The data »
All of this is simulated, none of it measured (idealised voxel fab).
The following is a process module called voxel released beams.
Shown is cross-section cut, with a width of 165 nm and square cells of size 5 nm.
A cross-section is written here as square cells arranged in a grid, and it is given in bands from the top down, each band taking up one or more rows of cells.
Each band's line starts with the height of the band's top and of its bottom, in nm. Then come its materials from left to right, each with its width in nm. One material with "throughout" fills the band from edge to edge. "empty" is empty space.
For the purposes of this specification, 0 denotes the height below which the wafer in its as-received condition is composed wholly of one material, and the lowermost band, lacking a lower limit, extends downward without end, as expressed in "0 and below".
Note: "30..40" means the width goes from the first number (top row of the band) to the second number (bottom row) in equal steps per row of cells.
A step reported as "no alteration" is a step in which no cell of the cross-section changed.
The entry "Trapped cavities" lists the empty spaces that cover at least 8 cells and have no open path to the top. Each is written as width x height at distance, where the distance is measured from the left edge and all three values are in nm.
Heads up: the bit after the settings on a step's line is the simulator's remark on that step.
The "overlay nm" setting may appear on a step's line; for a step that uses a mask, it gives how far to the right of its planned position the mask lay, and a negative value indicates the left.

Requirement » Please reproduce the entire listing, exactly as shown.

Task solution »
All of this is simulated, none of it measured (idealised voxel fab).
The following is a process module called voxel released beams.
Shown is cross-section cut, with a width of 165 nm and square cells of size 5 nm.
A cross-section is written here as square cells arranged in a grid, and it is given in bands from the top down, each band taking up one or more rows of cells.
Each band's line starts with the height of the band's top and of its bottom, in nm. Then come its materials from left to right, each with its width in nm. One material with "throughout" fills the band from edge to edge. "empty" is empty space.
For the purposes of this specification, 0 denotes the height below which the wafer in its as-received condition is composed wholly of one material, and the lowermost band, lacking a lower limit, extends downward without end, as expressed in "0 and below".
Note: "30..40" means the width goes from the first number (top row of the band) to the second number (bottom row) in equal steps per row of cells.
A step reported as "no alteration" is a step in which no cell of the cross-section changed.
The entry "Trapped cavities" lists the empty spaces that cover at least 8 cells and have no open path to the top. Each is written as width x height at distance, where the distance is measured from the left edge and all three values are in nm.
Heads up: the bit after the settings on a step's line is the simulator's remark on that step.
The "overlay nm" setting may appear on a step's line; for a step that uses a mask, it gives how far to the right of its planned position the mask lay, and a negative value indicates the left.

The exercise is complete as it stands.